■ **SUPPLIED INFORMATION**
++++++++++++++++++++

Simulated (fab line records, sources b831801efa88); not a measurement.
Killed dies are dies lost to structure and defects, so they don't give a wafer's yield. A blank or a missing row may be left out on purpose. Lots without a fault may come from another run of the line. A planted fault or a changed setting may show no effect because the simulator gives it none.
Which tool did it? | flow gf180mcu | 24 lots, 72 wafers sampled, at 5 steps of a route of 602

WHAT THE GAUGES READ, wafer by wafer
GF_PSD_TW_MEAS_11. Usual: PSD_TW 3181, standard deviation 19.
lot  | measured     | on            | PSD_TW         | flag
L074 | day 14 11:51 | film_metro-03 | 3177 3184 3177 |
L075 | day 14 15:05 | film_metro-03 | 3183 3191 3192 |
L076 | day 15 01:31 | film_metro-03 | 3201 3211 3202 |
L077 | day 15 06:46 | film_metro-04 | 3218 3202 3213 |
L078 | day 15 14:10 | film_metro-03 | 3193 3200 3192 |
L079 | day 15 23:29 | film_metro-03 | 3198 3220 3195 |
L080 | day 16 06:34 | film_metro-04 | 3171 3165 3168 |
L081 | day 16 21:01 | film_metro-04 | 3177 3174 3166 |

++++++++++++++++++++

Everything in the listing above should be repeated exactly.

■ **SOLUTION**
Simulated (fab line records, sources b831801efa88); not a measurement.
Killed dies are dies lost to structure and defects, so they don't give a wafer's yield. A blank or a missing row may be left out on purpose. Lots without a fault may come from another run of the line. A planted fault or a changed setting may show no effect because the simulator gives it none.
Which tool did it? | flow gf180mcu | 24 lots, 72 wafers sampled, at 5 steps of a route of 602

WHAT THE GAUGES READ, wafer by wafer
GF_PSD_TW_MEAS_11. Usual: PSD_TW 3181, standard deviation 19.
lot  | measured     | on            | PSD_TW         | flag
L074 | day 14 11:51 | film_metro-03 | 3177 3184 3177 |
L075 | day 14 15:05 | film_metro-03 | 3183 3191 3192 |
L076 | day 15 01:31 | film_metro-03 | 3201 3211 3202 |
L077 | day 15 06:46 | film_metro-04 | 3218 3202 3213 |
L078 | day 15 14:10 | film_metro-03 | 3193 3200 3192 |
L079 | day 15 23:29 | film_metro-03 | 3198 3220 3195 |
L080 | day 16 06:34 | film_metro-04 | 3171 3165 3168 |
L081 | day 16 21:01 | film_metro-04 | 3177 3174 3166 |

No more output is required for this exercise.